Work item: All entries must be given again in full, exactly as they were supplied.

Record excerpts:
*** Begin section ***

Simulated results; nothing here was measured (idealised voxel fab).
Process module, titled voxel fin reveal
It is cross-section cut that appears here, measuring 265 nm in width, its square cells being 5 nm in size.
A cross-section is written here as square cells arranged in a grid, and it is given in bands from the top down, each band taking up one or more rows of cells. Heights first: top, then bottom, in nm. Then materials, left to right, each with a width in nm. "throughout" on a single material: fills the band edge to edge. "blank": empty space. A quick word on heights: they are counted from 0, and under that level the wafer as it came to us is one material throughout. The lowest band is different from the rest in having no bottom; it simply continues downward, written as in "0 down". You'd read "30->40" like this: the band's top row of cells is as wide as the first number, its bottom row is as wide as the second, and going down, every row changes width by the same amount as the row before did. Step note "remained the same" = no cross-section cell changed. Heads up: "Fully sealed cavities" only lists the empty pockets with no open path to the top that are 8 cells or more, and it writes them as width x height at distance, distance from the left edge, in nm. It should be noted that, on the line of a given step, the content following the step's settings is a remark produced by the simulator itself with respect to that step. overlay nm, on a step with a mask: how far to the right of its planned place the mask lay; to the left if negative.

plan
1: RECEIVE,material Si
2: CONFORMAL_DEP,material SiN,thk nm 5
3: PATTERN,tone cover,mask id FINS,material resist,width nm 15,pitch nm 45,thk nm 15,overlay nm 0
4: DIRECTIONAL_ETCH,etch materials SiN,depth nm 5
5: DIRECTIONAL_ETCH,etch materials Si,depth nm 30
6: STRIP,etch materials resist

*** End section ***

Reply:
Simulated results; nothing here was measured (idealised voxel fab).
Process module, titled voxel fin reveal
It is cross-section cut that appears here, measuring 265 nm in width, its square cells being 5 nm in size.
A cross-section is written here as square cells arranged in a grid, and it is given in bands from the top down, each band taking up one or more rows of cells. Heights first: top, then bottom, in nm. Then materials, left to right, each with a width in nm. "throughout" on a single material: fills the band edge to edge. "blank": empty space. A quick word on heights: they are counted from 0, and under that level the wafer as it came to us is one material throughout. The lowest band is different from the rest in having no bottom; it simply continues downward, written as in "0 down". You'd read "30->40" like this: the band's top row of cells is as wide as the first number, its bottom row is as wide as the second, and going down, every row changes width by the same amount as the row before did. Step note "remained the same" = no cross-section cell changed. Heads up: "Fully sealed cavities" only lists the empty pockets with no open path to the top that are 8 cells or more, and it writes them as width x height at distance, distance from the left edge, in nm. It should be noted that, on the line of a given step, the content following the step's settings is a remark produced by the simulator itself with respect to that step. overlay nm, on a step with a mask: how far to the right of its planned place the mask lay; to the left if negative.

plan
1: RECEIVE,material Si
2: CONFORMAL_DEP,material SiN,thk nm 5
3: PATTERN,tone cover,mask id FINS,material resist,width nm 15,pitch nm 45,thk nm 15,overlay nm 0
4: DIRECTIONAL_ETCH,etch materials SiN,depth nm 5
5: DIRECTIONAL_ETCH,etch materials Si,depth nm 30
6: STRIP,etch materials resist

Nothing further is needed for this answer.